### REQUIREMENT
The entries below contain a line with "20) DIRECTIONAL_ETCH (etch" and a line with "25) MASKED_ETCH (tone". Retype exactly everything from the first down to the second, both included, and nothing else.

-----
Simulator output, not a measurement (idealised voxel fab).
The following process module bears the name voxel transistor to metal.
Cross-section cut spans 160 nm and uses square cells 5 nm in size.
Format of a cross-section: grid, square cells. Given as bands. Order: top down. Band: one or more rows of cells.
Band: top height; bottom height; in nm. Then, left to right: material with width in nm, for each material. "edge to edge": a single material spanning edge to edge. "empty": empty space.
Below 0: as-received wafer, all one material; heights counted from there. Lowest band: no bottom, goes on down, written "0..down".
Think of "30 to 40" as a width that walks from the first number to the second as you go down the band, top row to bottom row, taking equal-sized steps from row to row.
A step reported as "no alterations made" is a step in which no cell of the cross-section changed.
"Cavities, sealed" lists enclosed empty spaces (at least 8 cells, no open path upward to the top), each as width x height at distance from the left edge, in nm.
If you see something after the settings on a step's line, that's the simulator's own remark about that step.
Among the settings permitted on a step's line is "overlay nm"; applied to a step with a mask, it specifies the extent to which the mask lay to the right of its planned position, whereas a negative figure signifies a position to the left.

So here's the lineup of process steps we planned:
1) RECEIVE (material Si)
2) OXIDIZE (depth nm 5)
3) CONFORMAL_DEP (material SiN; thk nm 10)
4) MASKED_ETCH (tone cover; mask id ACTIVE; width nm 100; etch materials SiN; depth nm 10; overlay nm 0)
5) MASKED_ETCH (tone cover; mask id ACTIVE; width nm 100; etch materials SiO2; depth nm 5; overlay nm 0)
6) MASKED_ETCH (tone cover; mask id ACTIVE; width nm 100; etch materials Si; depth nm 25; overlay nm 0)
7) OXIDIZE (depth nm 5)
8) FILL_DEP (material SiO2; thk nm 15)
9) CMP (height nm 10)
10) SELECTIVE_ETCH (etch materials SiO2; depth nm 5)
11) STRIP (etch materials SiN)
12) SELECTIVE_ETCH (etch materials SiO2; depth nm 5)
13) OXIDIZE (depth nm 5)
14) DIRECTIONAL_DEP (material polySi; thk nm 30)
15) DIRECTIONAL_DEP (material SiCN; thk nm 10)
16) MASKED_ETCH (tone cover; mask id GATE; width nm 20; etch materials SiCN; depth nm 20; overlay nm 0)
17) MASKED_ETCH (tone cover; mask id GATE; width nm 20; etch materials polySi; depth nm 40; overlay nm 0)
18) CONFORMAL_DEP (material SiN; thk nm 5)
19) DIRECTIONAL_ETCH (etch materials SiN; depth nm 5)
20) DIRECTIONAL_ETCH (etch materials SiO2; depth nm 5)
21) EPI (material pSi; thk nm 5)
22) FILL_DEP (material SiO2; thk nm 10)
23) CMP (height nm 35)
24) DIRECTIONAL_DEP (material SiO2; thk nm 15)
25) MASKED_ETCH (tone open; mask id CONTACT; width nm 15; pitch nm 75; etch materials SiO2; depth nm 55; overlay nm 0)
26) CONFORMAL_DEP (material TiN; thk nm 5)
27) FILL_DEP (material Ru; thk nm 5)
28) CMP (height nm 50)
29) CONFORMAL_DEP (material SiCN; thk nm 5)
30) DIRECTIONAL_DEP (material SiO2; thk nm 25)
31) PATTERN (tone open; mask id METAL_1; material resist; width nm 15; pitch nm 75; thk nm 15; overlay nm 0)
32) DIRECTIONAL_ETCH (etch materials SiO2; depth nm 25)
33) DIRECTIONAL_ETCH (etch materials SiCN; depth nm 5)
-----

### ANSWER SPACE
20) DIRECTIONAL_ETCH (etch materials SiO2; depth nm 5)
21) EPI (material pSi; thk nm 5)
22) FILL_DEP (material SiO2; thk nm 10)
23) CMP (height nm 35)
24) DIRECTIONAL_DEP (material SiO2; thk nm 15)
25) MASKED_ETCH (tone open; mask id CONTACT; width nm 15; pitch nm 75; etch materials SiO2; depth nm 55; overlay nm 0)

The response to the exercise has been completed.